===============

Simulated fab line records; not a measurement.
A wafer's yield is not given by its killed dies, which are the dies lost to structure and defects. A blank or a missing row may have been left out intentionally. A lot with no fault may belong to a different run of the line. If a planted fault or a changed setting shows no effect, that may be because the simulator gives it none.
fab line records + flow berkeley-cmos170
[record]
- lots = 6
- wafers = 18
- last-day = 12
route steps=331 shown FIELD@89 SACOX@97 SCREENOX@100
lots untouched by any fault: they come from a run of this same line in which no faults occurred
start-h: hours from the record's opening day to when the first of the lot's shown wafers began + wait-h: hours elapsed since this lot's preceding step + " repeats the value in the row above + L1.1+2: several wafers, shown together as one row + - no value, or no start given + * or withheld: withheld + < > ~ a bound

===============

In the answer, the listing above should be restated word for word.

Simulated fab line records; not a measurement.
A wafer's yield is not given by its killed dies, which are the dies lost to structure and defects. A blank or a missing row may have been left out intentionally. A lot with no fault may belong to a different run of the line. If a planted fault or a changed setting shows no effect, that may be because the simulator gives it none.
fab line records + flow berkeley-cmos170
[record]
- lots = 6
- wafers = 18
- last-day = 12
route steps=331 shown FIELD@89 SACOX@97 SCREENOX@100
lots untouched by any fault: they come from a run of this same line in which no faults occurred
start-h: hours from the record's opening day to when the first of the lot's shown wafers began + wait-h: hours elapsed since this lot's preceding step + " repeats the value in the row above + L1.1+2: several wafers, shown together as one row + - no value, or no start given + * or withheld: withheld + < > ~ a bound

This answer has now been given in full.